- [TASK ITEM] Reproduce the entries below exactly, but only from the line containing "Tool: dual-frequency dielectric etcher" to the line containing "P1: trench etch", inclusive.

━━ DATA EXCERPTS ━━

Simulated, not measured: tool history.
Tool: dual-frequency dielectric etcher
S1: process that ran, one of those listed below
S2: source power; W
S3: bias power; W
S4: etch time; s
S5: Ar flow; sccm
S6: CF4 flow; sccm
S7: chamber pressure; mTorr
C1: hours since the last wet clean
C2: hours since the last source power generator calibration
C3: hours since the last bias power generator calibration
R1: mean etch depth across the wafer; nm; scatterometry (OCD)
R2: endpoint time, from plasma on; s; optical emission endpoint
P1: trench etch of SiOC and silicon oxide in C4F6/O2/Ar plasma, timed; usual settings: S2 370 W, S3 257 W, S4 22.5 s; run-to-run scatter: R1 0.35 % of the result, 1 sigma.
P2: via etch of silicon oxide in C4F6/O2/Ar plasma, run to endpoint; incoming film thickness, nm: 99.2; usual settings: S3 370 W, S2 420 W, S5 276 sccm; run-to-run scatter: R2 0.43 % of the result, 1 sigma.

━━━

- [TASK SOLUTION]
Tool: dual-frequency dielectric etcher
S1: process that ran, one of those listed below
S2: source power; W
S3: bias power; W
S4: etch time; s
S5: Ar flow; sccm
S6: CF4 flow; sccm
S7: chamber pressure; mTorr
C1: hours since the last wet clean
C2: hours since the last source power generator calibration
C3: hours since the last bias power generator calibration
R1: mean etch depth across the wafer; nm; scatterometry (OCD)
R2: endpoint time, from plasma on; s; optical emission endpoint
P1: trench etch of SiOC and silicon oxide in C4F6/O2/Ar plasma, timed; usual settings: S2 370 W, S3 257 W, S4 22.5 s; run-to-run scatter: R1 0.35 % of the result, 1 sigma.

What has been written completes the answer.